+ + + +
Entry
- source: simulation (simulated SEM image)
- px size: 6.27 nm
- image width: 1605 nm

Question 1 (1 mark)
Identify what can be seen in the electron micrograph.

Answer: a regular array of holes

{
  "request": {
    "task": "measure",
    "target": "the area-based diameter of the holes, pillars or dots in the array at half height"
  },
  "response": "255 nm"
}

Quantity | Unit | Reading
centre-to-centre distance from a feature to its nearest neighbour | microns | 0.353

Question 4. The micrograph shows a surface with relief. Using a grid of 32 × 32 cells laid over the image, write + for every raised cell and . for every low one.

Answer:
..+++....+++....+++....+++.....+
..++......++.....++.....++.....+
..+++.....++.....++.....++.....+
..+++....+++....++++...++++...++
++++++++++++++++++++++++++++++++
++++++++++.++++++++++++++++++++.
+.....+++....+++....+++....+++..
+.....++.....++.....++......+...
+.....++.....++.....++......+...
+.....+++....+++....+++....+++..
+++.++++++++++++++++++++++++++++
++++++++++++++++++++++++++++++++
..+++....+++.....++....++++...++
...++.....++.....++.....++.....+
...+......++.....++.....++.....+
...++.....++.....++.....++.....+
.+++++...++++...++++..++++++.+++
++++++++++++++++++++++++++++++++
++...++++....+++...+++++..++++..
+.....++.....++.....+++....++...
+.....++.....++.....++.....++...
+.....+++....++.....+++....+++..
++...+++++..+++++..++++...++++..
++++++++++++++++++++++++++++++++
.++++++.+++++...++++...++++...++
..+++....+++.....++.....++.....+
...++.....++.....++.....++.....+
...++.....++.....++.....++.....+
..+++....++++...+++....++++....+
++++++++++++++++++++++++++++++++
+ + + +

# Exercise:
Exactly as written, repeat each line from the beginning of the data above to the line containing "Quantity | Unit | Reading", inclusive.

# Answer box:
Entry
- source: simulation (simulated SEM image)
- px size: 6.27 nm
- image width: 1605 nm

Question 1 (1 mark)
Identify what can be seen in the electron micrograph.

Answer: a regular array of holes

{
  "request": {
    "task": "measure",
    "target": "the area-based diameter of the holes, pillars or dots in the array at half height"
  },
  "response": "255 nm"
}

Quantity | Unit | Reading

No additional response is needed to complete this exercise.